◆ WORK INSTRUCTION ◆
Transcribe the records below. Leave nothing out and change nothing.

◆ ENTRIES SHOWN ◆
►

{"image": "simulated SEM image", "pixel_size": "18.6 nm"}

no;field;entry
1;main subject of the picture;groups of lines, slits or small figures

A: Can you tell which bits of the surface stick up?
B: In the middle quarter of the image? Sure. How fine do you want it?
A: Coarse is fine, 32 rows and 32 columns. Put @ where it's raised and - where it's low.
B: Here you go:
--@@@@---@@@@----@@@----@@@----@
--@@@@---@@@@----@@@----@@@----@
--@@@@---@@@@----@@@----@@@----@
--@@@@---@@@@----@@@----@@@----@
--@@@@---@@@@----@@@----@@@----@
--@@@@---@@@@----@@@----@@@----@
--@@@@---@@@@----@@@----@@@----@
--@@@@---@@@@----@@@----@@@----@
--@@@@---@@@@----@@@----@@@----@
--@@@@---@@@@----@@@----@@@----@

◄

◆ SOLUTION ◆
{"image": "simulated SEM image", "pixel_size": "18.6 nm"}

no;field;entry
1;main subject of the picture;groups of lines, slits or small figures

A: Can you tell which bits of the surface stick up?
B: In the middle quarter of the image? Sure. How fine do you want it?
A: Coarse is fine, 32 rows and 32 columns. Put @ where it's raised and - where it's low.
B: Here you go:
--@@@@---@@@@----@@@----@@@----@
--@@@@---@@@@----@@@----@@@----@
--@@@@---@@@@----@@@----@@@----@
--@@@@---@@@@----@@@----@@@----@
--@@@@---@@@@----@@@----@@@----@
--@@@@---@@@@----@@@----@@@----@
--@@@@---@@@@----@@@----@@@----@
--@@@@---@@@@----@@@----@@@----@
--@@@@---@@@@----@@@----@@@----@
--@@@@---@@@@----@@@----@@@----@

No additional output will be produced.